Start of Exercise data

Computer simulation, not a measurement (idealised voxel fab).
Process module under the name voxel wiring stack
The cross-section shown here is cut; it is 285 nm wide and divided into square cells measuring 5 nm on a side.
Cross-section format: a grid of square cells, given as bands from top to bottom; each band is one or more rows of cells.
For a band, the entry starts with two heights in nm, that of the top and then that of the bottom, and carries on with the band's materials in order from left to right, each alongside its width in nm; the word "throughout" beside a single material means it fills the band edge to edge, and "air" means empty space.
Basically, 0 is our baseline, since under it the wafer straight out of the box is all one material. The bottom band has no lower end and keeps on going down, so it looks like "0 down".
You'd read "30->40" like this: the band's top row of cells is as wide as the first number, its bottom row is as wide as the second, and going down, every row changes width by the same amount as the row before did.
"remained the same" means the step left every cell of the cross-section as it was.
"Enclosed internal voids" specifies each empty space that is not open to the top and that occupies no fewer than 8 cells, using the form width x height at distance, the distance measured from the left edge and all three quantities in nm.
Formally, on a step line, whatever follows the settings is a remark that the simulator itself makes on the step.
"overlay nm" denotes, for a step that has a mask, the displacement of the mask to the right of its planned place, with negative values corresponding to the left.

End of Exercise data

-- Exercise --
The records above should be repeated in full, exactly as given.

-- Exercise answer --
Computer simulation, not a measurement (idealised voxel fab).
Process module under the name voxel wiring stack
The cross-section shown here is cut; it is 285 nm wide and divided into square cells measuring 5 nm on a side.
Cross-section format: a grid of square cells, given as bands from top to bottom; each band is one or more rows of cells.
For a band, the entry starts with two heights in nm, that of the top and then that of the bottom, and carries on with the band's materials in order from left to right, each alongside its width in nm; the word "throughout" beside a single material means it fills the band edge to edge, and "air" means empty space.
Basically, 0 is our baseline, since under it the wafer straight out of the box is all one material. The bottom band has no lower end and keeps on going down, so it looks like "0 down".
You'd read "30->40" like this: the band's top row of cells is as wide as the first number, its bottom row is as wide as the second, and going down, every row changes width by the same amount as the row before did.
"remained the same" means the step left every cell of the cross-section as it was.
"Enclosed internal voids" specifies each empty space that is not open to the top and that occupies no fewer than 8 cells, using the form width x height at distance, the distance measured from the left edge and all three quantities in nm.
Formally, on a step line, whatever follows the settings is a remark that the simulator itself makes on the step.
"overlay nm" denotes, for a step that has a mask, the displacement of the mask to the right of its planned place, with negative values corresponding to the left.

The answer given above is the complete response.